* Records shown *
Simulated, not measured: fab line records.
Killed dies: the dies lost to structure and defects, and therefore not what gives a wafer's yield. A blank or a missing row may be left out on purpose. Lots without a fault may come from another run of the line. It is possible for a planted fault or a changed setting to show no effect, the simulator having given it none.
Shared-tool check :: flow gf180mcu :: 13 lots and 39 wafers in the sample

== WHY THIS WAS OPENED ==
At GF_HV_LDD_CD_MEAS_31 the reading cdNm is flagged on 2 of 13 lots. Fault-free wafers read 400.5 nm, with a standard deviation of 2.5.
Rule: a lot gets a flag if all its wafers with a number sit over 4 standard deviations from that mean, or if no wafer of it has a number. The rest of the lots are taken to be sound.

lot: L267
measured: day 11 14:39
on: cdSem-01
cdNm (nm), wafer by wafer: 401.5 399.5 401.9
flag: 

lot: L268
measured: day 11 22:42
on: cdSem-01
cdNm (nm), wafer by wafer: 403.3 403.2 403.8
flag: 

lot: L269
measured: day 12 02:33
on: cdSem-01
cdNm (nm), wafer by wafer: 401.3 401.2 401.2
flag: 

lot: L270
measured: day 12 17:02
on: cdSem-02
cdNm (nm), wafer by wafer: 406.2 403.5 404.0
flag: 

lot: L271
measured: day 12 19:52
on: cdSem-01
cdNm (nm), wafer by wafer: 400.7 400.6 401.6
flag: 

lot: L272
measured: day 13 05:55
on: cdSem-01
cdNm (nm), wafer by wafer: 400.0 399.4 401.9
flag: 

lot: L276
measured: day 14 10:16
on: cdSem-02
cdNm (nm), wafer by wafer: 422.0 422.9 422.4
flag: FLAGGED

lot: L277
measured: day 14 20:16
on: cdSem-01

* Brief *
An exact reproduction of all the records is needed.

* Task result *
Simulated, not measured: fab line records.
Killed dies: the dies lost to structure and defects, and therefore not what gives a wafer's yield. A blank or a missing row may be left out on purpose. Lots without a fault may come from another run of the line. It is possible for a planted fault or a changed setting to show no effect, the simulator having given it none.
Shared-tool check :: flow gf180mcu :: 13 lots and 39 wafers in the sample

== WHY THIS WAS OPENED ==
At GF_HV_LDD_CD_MEAS_31 the reading cdNm is flagged on 2 of 13 lots. Fault-free wafers read 400.5 nm, with a standard deviation of 2.5.
Rule: a lot gets a flag if all its wafers with a number sit over 4 standard deviations from that mean, or if no wafer of it has a number. The rest of the lots are taken to be sound.

lot: L267
measured: day 11 14:39
on: cdSem-01
cdNm (nm), wafer by wafer: 401.5 399.5 401.9
flag: 

lot: L268
measured: day 11 22:42
on: cdSem-01
cdNm (nm), wafer by wafer: 403.3 403.2 403.8
flag: 

lot: L269
measured: day 12 02:33
on: cdSem-01
cdNm (nm), wafer by wafer: 401.3 401.2 401.2
flag: 

lot: L270
measured: day 12 17:02
on: cdSem-02
cdNm (nm), wafer by wafer: 406.2 403.5 404.0
flag: 

lot: L271
measured: day 12 19:52
on: cdSem-01
cdNm (nm), wafer by wafer: 400.7 400.6 401.6
flag: 

lot: L272
measured: day 13 05:55
on: cdSem-01
cdNm (nm), wafer by wafer: 400.0 399.4 401.9
flag: 

lot: L276
measured: day 14 10:16
on: cdSem-02
cdNm (nm), wafer by wafer: 422.0 422.9 422.4
flag: FLAGGED

lot: L277
measured: day 14 20:16
on: cdSem-01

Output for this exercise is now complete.